*Activity*: With the line containing "5F,17.1,145,22.8,0.82,13,122.22" as the start and the line containing "# hour 44.1: chamber" as the end, transcribe that span of the entries below exactly, including both.

*Supplied data*:
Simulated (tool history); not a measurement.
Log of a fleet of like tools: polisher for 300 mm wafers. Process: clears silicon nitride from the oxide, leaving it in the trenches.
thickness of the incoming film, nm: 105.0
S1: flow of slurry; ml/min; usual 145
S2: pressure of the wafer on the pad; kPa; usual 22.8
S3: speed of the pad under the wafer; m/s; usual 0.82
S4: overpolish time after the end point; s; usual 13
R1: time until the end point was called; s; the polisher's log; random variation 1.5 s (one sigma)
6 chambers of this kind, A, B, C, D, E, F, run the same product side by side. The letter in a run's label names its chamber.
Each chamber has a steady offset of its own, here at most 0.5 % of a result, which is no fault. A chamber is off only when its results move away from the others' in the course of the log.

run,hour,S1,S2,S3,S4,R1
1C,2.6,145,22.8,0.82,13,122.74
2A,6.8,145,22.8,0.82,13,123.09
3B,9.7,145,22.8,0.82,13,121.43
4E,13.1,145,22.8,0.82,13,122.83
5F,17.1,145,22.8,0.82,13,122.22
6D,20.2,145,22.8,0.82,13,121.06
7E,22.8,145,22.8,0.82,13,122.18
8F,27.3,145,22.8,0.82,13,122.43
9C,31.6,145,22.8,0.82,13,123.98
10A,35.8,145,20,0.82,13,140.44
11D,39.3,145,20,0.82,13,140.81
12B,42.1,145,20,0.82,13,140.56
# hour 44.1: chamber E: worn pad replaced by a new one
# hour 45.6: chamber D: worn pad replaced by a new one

*Reply*:
5F,17.1,145,22.8,0.82,13,122.22
6D,20.2,145,22.8,0.82,13,121.06
7E,22.8,145,22.8,0.82,13,122.18
8F,27.3,145,22.8,0.82,13,122.43
9C,31.6,145,22.8,0.82,13,123.98
10A,35.8,145,20,0.82,13,140.44
11D,39.3,145,20,0.82,13,140.81
12B,42.1,145,20,0.82,13,140.56
# hour 44.1: chamber E: worn pad replaced by a new one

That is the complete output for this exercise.